PROVIDED DATA:
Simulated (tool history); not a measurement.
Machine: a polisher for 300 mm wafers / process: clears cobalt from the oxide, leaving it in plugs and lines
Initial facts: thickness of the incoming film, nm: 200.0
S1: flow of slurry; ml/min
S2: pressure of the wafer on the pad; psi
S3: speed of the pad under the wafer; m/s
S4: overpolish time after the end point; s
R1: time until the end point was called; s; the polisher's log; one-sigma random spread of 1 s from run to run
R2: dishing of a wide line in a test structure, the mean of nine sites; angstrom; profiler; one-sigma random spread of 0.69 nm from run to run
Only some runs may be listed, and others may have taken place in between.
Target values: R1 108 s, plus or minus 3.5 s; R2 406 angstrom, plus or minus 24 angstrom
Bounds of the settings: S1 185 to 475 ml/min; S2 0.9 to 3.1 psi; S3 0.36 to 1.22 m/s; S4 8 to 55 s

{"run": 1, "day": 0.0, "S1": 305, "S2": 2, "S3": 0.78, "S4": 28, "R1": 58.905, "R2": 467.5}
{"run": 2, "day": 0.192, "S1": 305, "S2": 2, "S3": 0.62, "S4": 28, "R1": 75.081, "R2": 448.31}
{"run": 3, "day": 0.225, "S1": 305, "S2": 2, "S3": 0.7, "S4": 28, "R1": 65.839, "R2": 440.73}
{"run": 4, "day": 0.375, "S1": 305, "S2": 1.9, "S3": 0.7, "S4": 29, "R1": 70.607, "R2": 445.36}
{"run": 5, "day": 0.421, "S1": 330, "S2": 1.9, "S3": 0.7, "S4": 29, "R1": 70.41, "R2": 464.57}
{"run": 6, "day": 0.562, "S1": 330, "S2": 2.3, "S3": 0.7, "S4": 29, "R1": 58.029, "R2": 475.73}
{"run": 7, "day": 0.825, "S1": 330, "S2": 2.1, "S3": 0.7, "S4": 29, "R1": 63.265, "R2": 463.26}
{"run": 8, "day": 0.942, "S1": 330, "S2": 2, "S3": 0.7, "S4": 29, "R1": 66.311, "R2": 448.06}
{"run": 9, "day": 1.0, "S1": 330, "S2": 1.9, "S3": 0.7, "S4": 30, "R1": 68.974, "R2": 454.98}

WORK INSTRUCTION:
All lines above from the line with "Only some runs" through the line with "Bounds of the", both included, are to be set down exactly, with nothing else.

TASK SOLUTION:
Only some runs may be listed, and others may have taken place in between.
Target values: R1 108 s, plus or minus 3.5 s; R2 406 angstrom, plus or minus 24 angstrom
Bounds of the settings: S1 185 to 475 ml/min; S2 0.9 to 3.1 psi; S3 0.36 to 1.22 m/s; S4 8 to 55 s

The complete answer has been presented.